---------- RECORDS SHOWN ----------

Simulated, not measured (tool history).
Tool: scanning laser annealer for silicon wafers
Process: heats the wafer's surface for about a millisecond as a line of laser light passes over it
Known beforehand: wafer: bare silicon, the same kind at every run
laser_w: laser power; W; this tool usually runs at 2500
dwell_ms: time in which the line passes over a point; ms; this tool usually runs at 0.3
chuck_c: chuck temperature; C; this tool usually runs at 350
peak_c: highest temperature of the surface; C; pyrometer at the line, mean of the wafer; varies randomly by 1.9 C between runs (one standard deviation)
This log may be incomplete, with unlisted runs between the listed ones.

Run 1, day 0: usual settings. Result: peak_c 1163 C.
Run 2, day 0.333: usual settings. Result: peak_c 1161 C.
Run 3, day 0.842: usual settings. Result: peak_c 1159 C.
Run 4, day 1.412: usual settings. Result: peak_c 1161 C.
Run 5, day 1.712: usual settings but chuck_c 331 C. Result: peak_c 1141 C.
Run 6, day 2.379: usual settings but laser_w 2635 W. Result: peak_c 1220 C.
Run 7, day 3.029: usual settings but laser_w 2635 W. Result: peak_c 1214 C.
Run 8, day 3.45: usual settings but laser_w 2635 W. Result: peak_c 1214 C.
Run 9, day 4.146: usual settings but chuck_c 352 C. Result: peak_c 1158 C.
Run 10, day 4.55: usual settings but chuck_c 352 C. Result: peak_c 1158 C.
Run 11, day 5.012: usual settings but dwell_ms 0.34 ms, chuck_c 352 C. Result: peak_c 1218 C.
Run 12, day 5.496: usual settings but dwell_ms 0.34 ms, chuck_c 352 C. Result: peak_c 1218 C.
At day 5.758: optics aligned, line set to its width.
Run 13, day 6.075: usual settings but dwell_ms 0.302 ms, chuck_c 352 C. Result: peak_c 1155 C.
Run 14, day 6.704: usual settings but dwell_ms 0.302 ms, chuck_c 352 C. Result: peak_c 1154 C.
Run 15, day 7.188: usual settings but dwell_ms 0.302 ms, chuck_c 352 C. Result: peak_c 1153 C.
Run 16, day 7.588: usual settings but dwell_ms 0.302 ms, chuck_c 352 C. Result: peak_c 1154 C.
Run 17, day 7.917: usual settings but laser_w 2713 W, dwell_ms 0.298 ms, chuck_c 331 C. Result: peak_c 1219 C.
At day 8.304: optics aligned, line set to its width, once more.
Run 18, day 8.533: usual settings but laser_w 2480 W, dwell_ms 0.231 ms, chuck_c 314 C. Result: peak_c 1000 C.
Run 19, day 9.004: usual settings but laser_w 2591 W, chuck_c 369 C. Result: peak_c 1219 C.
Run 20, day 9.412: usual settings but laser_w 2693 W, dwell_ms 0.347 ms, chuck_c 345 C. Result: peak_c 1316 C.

----------

WORK INSTRUCTION:
Reproduce the lines of the records exactly, from the first one through the line that contains "This log may".

WRITTEN SOLUTION:
Simulated, not measured (tool history).
Tool: scanning laser annealer for silicon wafers
Process: heats the wafer's surface for about a millisecond as a line of laser light passes over it
Known beforehand: wafer: bare silicon, the same kind at every run
laser_w: laser power; W; this tool usually runs at 2500
dwell_ms: time in which the line passes over a point; ms; this tool usually runs at 0.3
chuck_c: chuck temperature; C; this tool usually runs at 350
peak_c: highest temperature of the surface; C; pyrometer at the line, mean of the wafer; varies randomly by 1.9 C between runs (one standard deviation)
This log may be incomplete, with unlisted runs between the listed ones.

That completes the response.